== Raw data ==

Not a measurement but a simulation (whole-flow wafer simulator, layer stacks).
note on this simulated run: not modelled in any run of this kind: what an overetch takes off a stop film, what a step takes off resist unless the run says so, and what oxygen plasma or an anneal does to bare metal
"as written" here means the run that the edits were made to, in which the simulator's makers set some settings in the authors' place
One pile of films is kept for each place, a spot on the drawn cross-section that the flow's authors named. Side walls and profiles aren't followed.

===

Would it be possible to set down the full listing again, character for character?

**Solution:**
Not a measurement but a simulation (whole-flow wafer simulator, layer stacks).
note on this simulated run: not modelled in any run of this kind: what an overetch takes off a stop film, what a step takes off resist unless the run says so, and what oxygen plasma or an anneal does to bare metal
"as written" here means the run that the edits were made to, in which the simulator's makers set some settings in the authors' place
One pile of films is kept for each place, a spot on the drawn cross-section that the flow's authors named. Side walls and profiles aren't followed.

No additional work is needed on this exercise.